════
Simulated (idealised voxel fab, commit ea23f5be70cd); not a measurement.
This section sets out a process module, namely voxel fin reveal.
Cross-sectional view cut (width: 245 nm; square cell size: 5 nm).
════

Work order —
Transcribe the entire listing above.

Your response —
Simulated (idealised voxel fab, commit ea23f5be70cd); not a measurement.
This section sets out a process module, namely voxel fin reveal.
Cross-sectional view cut (width: 245 nm; square cell size: 5 nm).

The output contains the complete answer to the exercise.